▶ _Input data_:

━━━━━━━━━━━━━━━━

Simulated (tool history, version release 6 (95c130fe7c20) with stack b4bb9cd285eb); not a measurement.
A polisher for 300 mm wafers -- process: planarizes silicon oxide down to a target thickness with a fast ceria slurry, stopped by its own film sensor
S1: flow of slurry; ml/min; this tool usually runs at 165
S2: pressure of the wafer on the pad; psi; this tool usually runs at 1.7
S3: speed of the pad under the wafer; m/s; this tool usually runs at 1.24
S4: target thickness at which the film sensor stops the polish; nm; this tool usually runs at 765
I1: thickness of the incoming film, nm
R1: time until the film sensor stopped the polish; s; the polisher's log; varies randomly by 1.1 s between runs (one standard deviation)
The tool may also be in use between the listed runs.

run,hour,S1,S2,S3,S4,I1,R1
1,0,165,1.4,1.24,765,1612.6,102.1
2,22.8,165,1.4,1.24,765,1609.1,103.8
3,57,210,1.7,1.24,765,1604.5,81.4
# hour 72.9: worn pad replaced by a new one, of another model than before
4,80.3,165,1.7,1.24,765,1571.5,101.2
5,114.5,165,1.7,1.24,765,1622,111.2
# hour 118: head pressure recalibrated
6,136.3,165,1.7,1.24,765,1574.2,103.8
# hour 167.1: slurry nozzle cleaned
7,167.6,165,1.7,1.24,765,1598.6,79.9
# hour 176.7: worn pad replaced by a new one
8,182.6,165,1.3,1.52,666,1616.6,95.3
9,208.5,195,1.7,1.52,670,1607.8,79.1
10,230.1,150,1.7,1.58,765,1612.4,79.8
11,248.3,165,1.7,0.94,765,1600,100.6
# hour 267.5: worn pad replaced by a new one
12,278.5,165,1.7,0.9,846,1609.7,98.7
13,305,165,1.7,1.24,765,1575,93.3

━━━━━━━━━━━━━━━━

▶ _Exercise_: The lines from the start of the entries above through the line containing "12,278.5,165,1.7,0.9,846,1609.7,98.7" are the ones to return, please; copy them exactly and include both ends.

▶ _Answer area_:
Simulated (tool history, version release 6 (95c130fe7c20) with stack b4bb9cd285eb); not a measurement.
A polisher for 300 mm wafers -- process: planarizes silicon oxide down to a target thickness with a fast ceria slurry, stopped by its own film sensor
S1: flow of slurry; ml/min; this tool usually runs at 165
S2: pressure of the wafer on the pad; psi; this tool usually runs at 1.7
S3: speed of the pad under the wafer; m/s; this tool usually runs at 1.24
S4: target thickness at which the film sensor stops the polish; nm; this tool usually runs at 765
I1: thickness of the incoming film, nm
R1: time until the film sensor stopped the polish; s; the polisher's log; varies randomly by 1.1 s between runs (one standard deviation)
The tool may also be in use between the listed runs.

run,hour,S1,S2,S3,S4,I1,R1
1,0,165,1.4,1.24,765,1612.6,102.1
2,22.8,165,1.4,1.24,765,1609.1,103.8
3,57,210,1.7,1.24,765,1604.5,81.4
# hour 72.9: worn pad replaced by a new one, of another model than before
4,80.3,165,1.7,1.24,765,1571.5,101.2
5,114.5,165,1.7,1.24,765,1622,111.2
# hour 118: head pressure recalibrated
6,136.3,165,1.7,1.24,765,1574.2,103.8
# hour 167.1: slurry nozzle cleaned
7,167.6,165,1.7,1.24,765,1598.6,79.9
# hour 176.7: worn pad replaced by a new one
8,182.6,165,1.3,1.52,666,1616.6,95.3
9,208.5,195,1.7,1.52,670,1607.8,79.1
10,230.1,150,1.7,1.58,765,1612.4,79.8
11,248.3,165,1.7,0.94,765,1600,100.6
# hour 267.5: worn pad replaced by a new one
12,278.5,165,1.7,0.9,846,1609.7,98.7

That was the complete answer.